Work request: Using the entries below, output each line exactly from the first through the one that contains "1;main subject of the picture;wiring".

☆ ☆ ☆

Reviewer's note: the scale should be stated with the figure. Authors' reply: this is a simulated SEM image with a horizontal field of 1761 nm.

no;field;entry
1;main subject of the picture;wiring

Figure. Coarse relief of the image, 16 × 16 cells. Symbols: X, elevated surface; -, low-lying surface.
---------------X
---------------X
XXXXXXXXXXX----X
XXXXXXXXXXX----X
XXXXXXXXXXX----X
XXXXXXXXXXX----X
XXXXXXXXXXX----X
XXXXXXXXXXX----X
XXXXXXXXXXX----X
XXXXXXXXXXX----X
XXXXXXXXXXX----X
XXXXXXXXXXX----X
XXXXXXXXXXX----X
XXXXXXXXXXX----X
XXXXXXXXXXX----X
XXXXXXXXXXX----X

☆ ☆ ☆

Task answer:
Reviewer's note: the scale should be stated with the figure. Authors' reply: this is a simulated SEM image with a horizontal field of 1761 nm.

no;field;entry
1;main subject of the picture;wiring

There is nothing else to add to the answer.